======== SUPPLIED INFORMATION ========

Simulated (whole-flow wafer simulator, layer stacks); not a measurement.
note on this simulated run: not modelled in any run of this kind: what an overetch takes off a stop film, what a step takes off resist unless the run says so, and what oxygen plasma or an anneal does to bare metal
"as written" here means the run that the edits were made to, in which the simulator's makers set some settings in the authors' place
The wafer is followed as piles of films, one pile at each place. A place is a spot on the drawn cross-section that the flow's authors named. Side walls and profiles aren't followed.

========

- [REQUIREMENT] Copy the whole listing out exactly, so that every line matches what is above.

- [WORKED SOLUTION]
Simulated (whole-flow wafer simulator, layer stacks); not a measurement.
note on this simulated run: not modelled in any run of this kind: what an overetch takes off a stop film, what a step takes off resist unless the run says so, and what oxygen plasma or an anneal does to bare metal
"as written" here means the run that the edits were made to, in which the simulator's makers set some settings in the authors' place
The wafer is followed as piles of films, one pile at each place. A place is a spot on the drawn cross-section that the flow's authors named. Side walls and profiles aren't followed.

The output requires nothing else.